◇ ◇ ◇ ◇
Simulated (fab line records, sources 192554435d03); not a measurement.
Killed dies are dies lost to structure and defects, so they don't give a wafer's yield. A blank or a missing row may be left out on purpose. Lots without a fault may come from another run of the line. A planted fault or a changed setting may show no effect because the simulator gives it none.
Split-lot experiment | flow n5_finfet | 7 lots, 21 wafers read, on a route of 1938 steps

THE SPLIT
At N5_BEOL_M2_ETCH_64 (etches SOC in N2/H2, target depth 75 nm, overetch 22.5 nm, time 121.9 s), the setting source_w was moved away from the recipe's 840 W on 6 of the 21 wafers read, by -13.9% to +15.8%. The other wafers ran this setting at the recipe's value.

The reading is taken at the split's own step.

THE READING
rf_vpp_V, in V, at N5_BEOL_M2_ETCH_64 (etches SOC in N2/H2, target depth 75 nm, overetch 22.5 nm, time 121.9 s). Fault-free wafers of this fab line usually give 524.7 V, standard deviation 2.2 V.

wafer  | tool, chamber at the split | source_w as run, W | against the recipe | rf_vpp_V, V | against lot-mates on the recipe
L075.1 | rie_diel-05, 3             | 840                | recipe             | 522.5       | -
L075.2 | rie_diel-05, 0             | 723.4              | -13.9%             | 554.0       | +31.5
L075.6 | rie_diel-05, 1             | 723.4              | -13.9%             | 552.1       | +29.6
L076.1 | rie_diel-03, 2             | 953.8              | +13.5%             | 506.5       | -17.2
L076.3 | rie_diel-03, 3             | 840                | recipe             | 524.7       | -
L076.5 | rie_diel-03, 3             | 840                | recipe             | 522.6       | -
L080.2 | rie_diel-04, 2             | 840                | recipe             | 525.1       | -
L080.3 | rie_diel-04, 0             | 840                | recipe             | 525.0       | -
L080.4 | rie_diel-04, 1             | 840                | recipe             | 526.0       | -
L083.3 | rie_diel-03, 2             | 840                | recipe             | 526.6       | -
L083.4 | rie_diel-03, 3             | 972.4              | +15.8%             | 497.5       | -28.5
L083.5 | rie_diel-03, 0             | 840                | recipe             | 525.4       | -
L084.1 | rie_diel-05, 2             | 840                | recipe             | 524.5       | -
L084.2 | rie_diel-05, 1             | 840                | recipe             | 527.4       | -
◇ ◇ ◇ ◇

:: Requirement ::
Extract from the records above the lines from the one containing "L075.1 | rie_diel-05, 3" to the one containing "L084.1 | rie_diel-05, 2", both lines included, exactly as they appear and with nothing else.

:: Written reply ::
L075.1 | rie_diel-05, 3             | 840                | recipe             | 522.5       | -
L075.2 | rie_diel-05, 0             | 723.4              | -13.9%             | 554.0       | +31.5
L075.6 | rie_diel-05, 1             | 723.4              | -13.9%             | 552.1       | +29.6
L076.1 | rie_diel-03, 2             | 953.8              | +13.5%             | 506.5       | -17.2
L076.3 | rie_diel-03, 3             | 840                | recipe             | 524.7       | -
L076.5 | rie_diel-03, 3             | 840                | recipe             | 522.6       | -
L080.2 | rie_diel-04, 2             | 840                | recipe             | 525.1       | -
L080.3 | rie_diel-04, 0             | 840                | recipe             | 525.0       | -
L080.4 | rie_diel-04, 1             | 840                | recipe             | 526.0       | -
L083.3 | rie_diel-03, 2             | 840                | recipe             | 526.6       | -
L083.4 | rie_diel-03, 3             | 972.4              | +15.8%             | 497.5       | -28.5
L083.5 | rie_diel-03, 0             | 840                | recipe             | 525.4       | -
L084.1 | rie_diel-05, 2             | 840                | recipe             | 524.5       | -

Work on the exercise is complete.